■ **STUDY MATERIAL**
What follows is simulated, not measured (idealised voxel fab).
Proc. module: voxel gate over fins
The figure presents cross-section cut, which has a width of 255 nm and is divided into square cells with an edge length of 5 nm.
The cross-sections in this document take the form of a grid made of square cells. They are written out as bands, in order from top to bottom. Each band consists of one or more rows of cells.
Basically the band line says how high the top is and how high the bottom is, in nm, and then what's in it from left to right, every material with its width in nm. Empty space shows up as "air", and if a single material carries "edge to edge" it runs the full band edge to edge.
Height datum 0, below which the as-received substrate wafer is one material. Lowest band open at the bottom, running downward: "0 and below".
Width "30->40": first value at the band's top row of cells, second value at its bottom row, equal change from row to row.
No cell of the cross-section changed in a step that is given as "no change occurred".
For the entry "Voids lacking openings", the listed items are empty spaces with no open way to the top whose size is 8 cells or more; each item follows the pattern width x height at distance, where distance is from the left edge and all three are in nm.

■ **WORK TASK**
Retype all of the material. Each line must match exactly.

■ **TASK ANSWER**
What follows is simulated, not measured (idealised voxel fab).
Proc. module: voxel gate over fins
The figure presents cross-section cut, which has a width of 255 nm and is divided into square cells with an edge length of 5 nm.
The cross-sections in this document take the form of a grid made of square cells. They are written out as bands, in order from top to bottom. Each band consists of one or more rows of cells.
Basically the band line says how high the top is and how high the bottom is, in nm, and then what's in it from left to right, every material with its width in nm. Empty space shows up as "air", and if a single material carries "edge to edge" it runs the full band edge to edge.
Height datum 0, below which the as-received substrate wafer is one material. Lowest band open at the bottom, running downward: "0 and below".
Width "30->40": first value at the band's top row of cells, second value at its bottom row, equal change from row to row.
No cell of the cross-section changed in a step that is given as "no change occurred".
For the entry "Voids lacking openings", the listed items are empty spaces with no open way to the top whose size is 8 cells or more; each item follows the pattern width x height at distance, where distance is from the left edge and all three are in nm.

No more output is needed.